Every single entry below should be reproduced verbatim.

## ENTRIES SUPPLIED
= = = = = = =
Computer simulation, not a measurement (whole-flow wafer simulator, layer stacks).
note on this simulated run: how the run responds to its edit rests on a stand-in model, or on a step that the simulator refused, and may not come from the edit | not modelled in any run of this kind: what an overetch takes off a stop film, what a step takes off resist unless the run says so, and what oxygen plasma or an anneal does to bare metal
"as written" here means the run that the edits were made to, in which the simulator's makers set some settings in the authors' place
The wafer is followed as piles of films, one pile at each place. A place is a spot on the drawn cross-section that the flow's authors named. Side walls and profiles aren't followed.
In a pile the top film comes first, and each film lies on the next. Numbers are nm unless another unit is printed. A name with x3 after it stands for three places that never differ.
= = = = = = =

## EXERCISE OUTPUT
Computer simulation, not a measurement (whole-flow wafer simulator, layer stacks).
note on this simulated run: how the run responds to its edit rests on a stand-in model, or on a step that the simulator refused, and may not come from the edit | not modelled in any run of this kind: what an overetch takes off a stop film, what a step takes off resist unless the run says so, and what oxygen plasma or an anneal does to bare metal
"as written" here means the run that the edits were made to, in which the simulator's makers set some settings in the authors' place
The wafer is followed as piles of films, one pile at each place. A place is a spot on the drawn cross-section that the flow's authors named. Side walls and profiles aren't followed.
In a pile the top film comes first, and each film lies on the next. Numbers are nm unless another unit is printed. A name with x3 after it stands for three places that never differ.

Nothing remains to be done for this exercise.